Required action: The stretch from the line with "Each place is" through the line with "(*) after a" in the records below: write it out exactly, and nothing else.

Data listing:
━━━━━━

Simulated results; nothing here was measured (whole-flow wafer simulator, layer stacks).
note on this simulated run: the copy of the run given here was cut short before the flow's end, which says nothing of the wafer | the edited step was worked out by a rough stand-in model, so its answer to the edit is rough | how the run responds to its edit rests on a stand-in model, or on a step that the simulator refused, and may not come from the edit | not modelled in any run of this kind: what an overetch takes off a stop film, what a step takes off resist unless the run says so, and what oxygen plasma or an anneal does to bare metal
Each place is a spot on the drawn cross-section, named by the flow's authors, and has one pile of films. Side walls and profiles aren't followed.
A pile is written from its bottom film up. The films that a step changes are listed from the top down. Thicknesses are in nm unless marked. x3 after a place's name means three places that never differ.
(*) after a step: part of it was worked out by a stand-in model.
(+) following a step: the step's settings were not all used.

━━━━━━

Task result:
Each place is a spot on the drawn cross-section, named by the flow's authors, and has one pile of films. Side walls and profiles aren't followed.
A pile is written from its bottom film up. The films that a step changes are listed from the top down. Thicknesses are in nm unless marked. x3 after a place's name means three places that never differ.
(*) after a step: part of it was worked out by a stand-in model.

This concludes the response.